Requirement — Beginning with the first line and ending with the one containing "The wafer is", copy the lines of the listing below exactly; omit everything else.

[[ Data records, beginning ]]

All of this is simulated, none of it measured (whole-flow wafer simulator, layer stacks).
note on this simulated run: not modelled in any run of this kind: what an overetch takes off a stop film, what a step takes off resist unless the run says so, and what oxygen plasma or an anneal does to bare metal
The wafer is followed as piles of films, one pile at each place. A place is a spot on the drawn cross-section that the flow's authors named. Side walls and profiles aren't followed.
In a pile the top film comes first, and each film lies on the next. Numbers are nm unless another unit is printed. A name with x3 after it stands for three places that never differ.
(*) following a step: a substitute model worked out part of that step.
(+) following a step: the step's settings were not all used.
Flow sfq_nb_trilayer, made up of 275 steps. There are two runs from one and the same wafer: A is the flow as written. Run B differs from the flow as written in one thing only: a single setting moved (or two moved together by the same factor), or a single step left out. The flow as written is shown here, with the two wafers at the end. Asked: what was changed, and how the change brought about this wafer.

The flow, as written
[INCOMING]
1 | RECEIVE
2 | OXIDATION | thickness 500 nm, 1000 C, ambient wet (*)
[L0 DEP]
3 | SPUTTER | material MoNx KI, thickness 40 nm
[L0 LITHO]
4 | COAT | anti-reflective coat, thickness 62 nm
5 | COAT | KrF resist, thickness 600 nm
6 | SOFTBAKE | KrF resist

[[ Data records, end ]]

Written answer —
All of this is simulated, none of it measured (whole-flow wafer simulator, layer stacks).
note on this simulated run: not modelled in any run of this kind: what an overetch takes off a stop film, what a step takes off resist unless the run says so, and what oxygen plasma or an anneal does to bare metal
The wafer is followed as piles of films, one pile at each place. A place is a spot on the drawn cross-section that the flow's authors named. Side walls and profiles aren't followed.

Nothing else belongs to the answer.